**EXERCISE**
In the listing beneath this line, copy exactly the lines starting with the one containing "Log of one tool: polisher for 300 mm wafers." and going on through the one containing "P1: polish blanket".

-- RECORDED DATA follows --
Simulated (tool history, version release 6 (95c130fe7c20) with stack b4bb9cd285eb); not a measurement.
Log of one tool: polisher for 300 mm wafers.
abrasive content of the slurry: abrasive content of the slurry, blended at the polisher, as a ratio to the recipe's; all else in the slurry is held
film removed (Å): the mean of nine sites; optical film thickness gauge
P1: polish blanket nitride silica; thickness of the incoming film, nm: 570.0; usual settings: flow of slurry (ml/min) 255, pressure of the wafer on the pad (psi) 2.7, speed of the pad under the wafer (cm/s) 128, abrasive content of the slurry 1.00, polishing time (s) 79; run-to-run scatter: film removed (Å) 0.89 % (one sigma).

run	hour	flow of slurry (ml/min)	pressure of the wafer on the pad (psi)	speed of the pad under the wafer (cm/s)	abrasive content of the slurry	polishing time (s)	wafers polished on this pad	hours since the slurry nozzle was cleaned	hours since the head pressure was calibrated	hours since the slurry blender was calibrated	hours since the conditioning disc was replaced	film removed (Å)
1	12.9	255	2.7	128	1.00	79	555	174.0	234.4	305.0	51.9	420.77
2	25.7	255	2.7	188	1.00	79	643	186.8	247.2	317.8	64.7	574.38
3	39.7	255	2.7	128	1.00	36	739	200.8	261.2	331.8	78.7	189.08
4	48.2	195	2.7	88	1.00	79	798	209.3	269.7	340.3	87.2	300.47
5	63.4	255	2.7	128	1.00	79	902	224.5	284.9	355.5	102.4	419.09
-- RECORDED DATA concluded --

**EXPECTED ANSWER**
Log of one tool: polisher for 300 mm wafers.
abrasive content of the slurry: abrasive content of the slurry, blended at the polisher, as a ratio to the recipe's; all else in the slurry is held
film removed (Å): the mean of nine sites; optical film thickness gauge
P1: polish blanket nitride silica; thickness of the incoming film, nm: 570.0; usual settings: flow of slurry (ml/min) 255, pressure of the wafer on the pad (psi) 2.7, speed of the pad under the wafer (cm/s) 128, abrasive content of the slurry 1.00, polishing time (s) 79; run-to-run scatter: film removed (Å) 0.89 % (one sigma).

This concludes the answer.